Below are records to be repeated in full. Give them exactly.

--*--

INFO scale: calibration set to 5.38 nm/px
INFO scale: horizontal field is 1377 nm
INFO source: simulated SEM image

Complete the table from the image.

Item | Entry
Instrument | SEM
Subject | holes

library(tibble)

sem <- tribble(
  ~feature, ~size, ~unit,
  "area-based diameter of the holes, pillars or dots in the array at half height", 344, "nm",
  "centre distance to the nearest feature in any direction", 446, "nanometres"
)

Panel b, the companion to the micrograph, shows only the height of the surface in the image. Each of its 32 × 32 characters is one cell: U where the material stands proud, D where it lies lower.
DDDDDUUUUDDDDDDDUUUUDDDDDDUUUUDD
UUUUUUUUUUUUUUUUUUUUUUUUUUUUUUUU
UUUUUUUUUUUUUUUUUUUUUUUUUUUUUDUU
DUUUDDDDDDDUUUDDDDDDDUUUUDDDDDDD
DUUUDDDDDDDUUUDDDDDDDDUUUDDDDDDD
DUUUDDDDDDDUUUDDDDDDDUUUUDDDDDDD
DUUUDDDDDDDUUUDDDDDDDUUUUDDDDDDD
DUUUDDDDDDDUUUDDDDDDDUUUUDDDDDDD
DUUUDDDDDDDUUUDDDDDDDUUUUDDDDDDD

--*--

## ANSWER BOX
INFO scale: calibration set to 5.38 nm/px
INFO scale: horizontal field is 1377 nm
INFO source: simulated SEM image

Complete the table from the image.

Item | Entry
Instrument | SEM
Subject | holes

library(tibble)

sem <- tribble(
  ~feature, ~size, ~unit,
  "area-based diameter of the holes, pillars or dots in the array at half height", 344, "nm",
  "centre distance to the nearest feature in any direction", 446, "nanometres"
)

Panel b, the companion to the micrograph, shows only the height of the surface in the image. Each of its 32 × 32 characters is one cell: U where the material stands proud, D where it lies lower.
DDDDDUUUUDDDDDDDUUUUDDDDDDUUUUDD
UUUUUUUUUUUUUUUUUUUUUUUUUUUUUUUU
UUUUUUUUUUUUUUUUUUUUUUUUUUUUUDUU
DUUUDDDDDDDUUUDDDDDDDUUUUDDDDDDD
DUUUDDDDDDDUUUDDDDDDDDUUUDDDDDDD
DUUUDDDDDDDUUUDDDDDDDUUUUDDDDDDD
DUUUDDDDDDDUUUDDDDDDDUUUUDDDDDDD
DUUUDDDDDDDUUUDDDDDDDUUUUDDDDDDD
DUUUDDDDDDDUUUDDDDDDDUUUUDDDDDDD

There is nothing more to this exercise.